Requirement:
The data below holds the lines to copy: everything from the line containing "A wafer's yield" to the line containing "The reading is taken at the split's own step.", both ends included, set down exactly.

Listed records:
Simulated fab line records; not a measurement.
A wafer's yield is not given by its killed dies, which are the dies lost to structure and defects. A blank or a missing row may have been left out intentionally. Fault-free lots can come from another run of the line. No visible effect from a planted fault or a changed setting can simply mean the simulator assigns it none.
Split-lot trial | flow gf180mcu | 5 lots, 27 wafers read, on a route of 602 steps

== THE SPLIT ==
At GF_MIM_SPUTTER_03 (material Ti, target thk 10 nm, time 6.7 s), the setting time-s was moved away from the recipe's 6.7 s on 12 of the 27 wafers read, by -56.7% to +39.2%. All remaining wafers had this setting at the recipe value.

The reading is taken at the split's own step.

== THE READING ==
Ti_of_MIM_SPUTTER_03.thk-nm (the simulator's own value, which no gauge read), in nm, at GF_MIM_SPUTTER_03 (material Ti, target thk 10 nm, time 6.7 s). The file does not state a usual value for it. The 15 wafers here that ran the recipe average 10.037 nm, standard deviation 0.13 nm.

Answer area:
A wafer's yield is not given by its killed dies, which are the dies lost to structure and defects. A blank or a missing row may have been left out intentionally. Fault-free lots can come from another run of the line. No visible effect from a planted fault or a changed setting can simply mean the simulator assigns it none.
Split-lot trial | flow gf180mcu | 5 lots, 27 wafers read, on a route of 602 steps

== THE SPLIT ==
At GF_MIM_SPUTTER_03 (material Ti, target thk 10 nm, time 6.7 s), the setting time-s was moved away from the recipe's 6.7 s on 12 of the 27 wafers read, by -56.7% to +39.2%. All remaining wafers had this setting at the recipe value.

The reading is taken at the split's own step.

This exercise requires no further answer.